---- Dataset excerpts

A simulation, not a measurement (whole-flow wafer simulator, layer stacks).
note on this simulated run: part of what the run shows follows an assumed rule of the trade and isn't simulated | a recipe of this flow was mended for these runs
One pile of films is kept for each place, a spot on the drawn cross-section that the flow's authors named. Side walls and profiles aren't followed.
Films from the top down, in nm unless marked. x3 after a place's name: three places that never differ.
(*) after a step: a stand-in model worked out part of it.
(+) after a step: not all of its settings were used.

--------

_Work task:_ Set down the full listing. Keep every line exact.

_Your response:_
A simulation, not a measurement (whole-flow wafer simulator, layer stacks).
note on this simulated run: part of what the run shows follows an assumed rule of the trade and isn't simulated | a recipe of this flow was mended for these runs
One pile of films is kept for each place, a spot on the drawn cross-section that the flow's authors named. Side walls and profiles aren't followed.
Films from the top down, in nm unless marked. x3 after a place's name: three places that never differ.
(*) after a step: a stand-in model worked out part of it.
(+) after a step: not all of its settings were used.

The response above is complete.